↓

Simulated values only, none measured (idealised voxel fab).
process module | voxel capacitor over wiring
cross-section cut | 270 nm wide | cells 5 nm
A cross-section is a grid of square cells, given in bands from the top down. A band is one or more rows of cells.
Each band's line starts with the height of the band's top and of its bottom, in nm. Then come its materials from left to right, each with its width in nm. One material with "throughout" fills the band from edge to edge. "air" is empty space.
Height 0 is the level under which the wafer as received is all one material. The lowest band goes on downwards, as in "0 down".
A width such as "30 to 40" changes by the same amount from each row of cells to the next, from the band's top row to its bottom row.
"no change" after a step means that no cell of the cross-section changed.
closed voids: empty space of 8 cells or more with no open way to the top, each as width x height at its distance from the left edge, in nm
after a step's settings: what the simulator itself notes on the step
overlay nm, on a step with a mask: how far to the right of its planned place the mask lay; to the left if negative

↑

Action item: Repeat all the lines above, keeping them exactly as they are.

Response box:
Simulated values only, none measured (idealised voxel fab).
process module | voxel capacitor over wiring
cross-section cut | 270 nm wide | cells 5 nm
A cross-section is a grid of square cells, given in bands from the top down. A band is one or more rows of cells.
Each band's line starts with the height of the band's top and of its bottom, in nm. Then come its materials from left to right, each with its width in nm. One material with "throughout" fills the band from edge to edge. "air" is empty space.
Height 0 is the level under which the wafer as received is all one material. The lowest band goes on downwards, as in "0 down".
A width such as "30 to 40" changes by the same amount from each row of cells to the next, from the band's top row to its bottom row.
"no change" after a step means that no cell of the cross-section changed.
closed voids: empty space of 8 cells or more with no open way to the top, each as width x height at its distance from the left edge, in nm
after a step's settings: what the simulator itself notes on the step
overlay nm, on a step with a mask: how far to the right of its planned place the mask lay; to the left if negative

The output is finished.